● **DATASET EXCERPTS**:
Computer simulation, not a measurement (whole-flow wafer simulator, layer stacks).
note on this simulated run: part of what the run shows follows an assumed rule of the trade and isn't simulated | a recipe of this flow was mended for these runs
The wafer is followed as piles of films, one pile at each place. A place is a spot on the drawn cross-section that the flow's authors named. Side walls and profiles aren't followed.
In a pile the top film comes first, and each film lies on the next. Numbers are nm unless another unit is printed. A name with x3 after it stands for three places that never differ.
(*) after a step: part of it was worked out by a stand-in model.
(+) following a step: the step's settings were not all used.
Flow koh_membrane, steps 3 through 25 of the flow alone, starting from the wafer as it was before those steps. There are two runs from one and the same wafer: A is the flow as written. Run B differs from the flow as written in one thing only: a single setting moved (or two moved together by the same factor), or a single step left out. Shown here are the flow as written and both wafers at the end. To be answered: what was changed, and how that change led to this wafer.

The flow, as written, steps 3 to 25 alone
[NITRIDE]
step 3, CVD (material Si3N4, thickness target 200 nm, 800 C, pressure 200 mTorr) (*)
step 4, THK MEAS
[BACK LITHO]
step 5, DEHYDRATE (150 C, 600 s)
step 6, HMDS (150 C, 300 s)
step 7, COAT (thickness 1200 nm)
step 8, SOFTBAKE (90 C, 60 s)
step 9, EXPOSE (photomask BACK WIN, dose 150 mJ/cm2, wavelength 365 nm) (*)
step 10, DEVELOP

● **ASSIGNMENT**:
Retype all of the lines shown above, keeping each one exact.

● **EXERCISE ANSWER**:
Computer simulation, not a measurement (whole-flow wafer simulator, layer stacks).
note on this simulated run: part of what the run shows follows an assumed rule of the trade and isn't simulated | a recipe of this flow was mended for these runs
The wafer is followed as piles of films, one pile at each place. A place is a spot on the drawn cross-section that the flow's authors named. Side walls and profiles aren't followed.
In a pile the top film comes first, and each film lies on the next. Numbers are nm unless another unit is printed. A name with x3 after it stands for three places that never differ.
(*) after a step: part of it was worked out by a stand-in model.
(+) following a step: the step's settings were not all used.
Flow koh_membrane, steps 3 through 25 of the flow alone, starting from the wafer as it was before those steps. There are two runs from one and the same wafer: A is the flow as written. Run B differs from the flow as written in one thing only: a single setting moved (or two moved together by the same factor), or a single step left out. Shown here are the flow as written and both wafers at the end. To be answered: what was changed, and how that change led to this wafer.

The flow, as written, steps 3 to 25 alone
[NITRIDE]
step 3, CVD (material Si3N4, thickness target 200 nm, 800 C, pressure 200 mTorr) (*)
step 4, THK MEAS
[BACK LITHO]
step 5, DEHYDRATE (150 C, 600 s)
step 6, HMDS (150 C, 300 s)
step 7, COAT (thickness 1200 nm)
step 8, SOFTBAKE (90 C, 60 s)
step 9, EXPOSE (photomask BACK WIN, dose 150 mJ/cm2, wavelength 365 nm) (*)
step 10, DEVELOP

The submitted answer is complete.